*INFORMATION GIVEN*:

+ + +

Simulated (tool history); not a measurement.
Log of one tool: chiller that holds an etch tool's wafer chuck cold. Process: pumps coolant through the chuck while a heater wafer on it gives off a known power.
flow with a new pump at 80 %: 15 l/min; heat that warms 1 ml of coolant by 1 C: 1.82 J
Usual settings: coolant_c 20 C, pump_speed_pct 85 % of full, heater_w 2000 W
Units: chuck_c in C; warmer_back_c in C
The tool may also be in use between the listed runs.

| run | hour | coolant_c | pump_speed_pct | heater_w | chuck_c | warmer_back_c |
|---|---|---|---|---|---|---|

+ + +

*REQUIRED ACTION*:
Reproduce the lines above. Leave each one as it is.

*REPLY*:
Simulated (tool history); not a measurement.
Log of one tool: chiller that holds an etch tool's wafer chuck cold. Process: pumps coolant through the chuck while a heater wafer on it gives off a known power.
flow with a new pump at 80 %: 15 l/min; heat that warms 1 ml of coolant by 1 C: 1.82 J
Usual settings: coolant_c 20 C, pump_speed_pct 85 % of full, heater_w 2000 W
Units: chuck_c in C; warmer_back_c in C
The tool may also be in use between the listed runs.

| run | hour | coolant_c | pump_speed_pct | heater_w | chuck_c | warmer_back_c |
|---|---|---|---|---|---|---|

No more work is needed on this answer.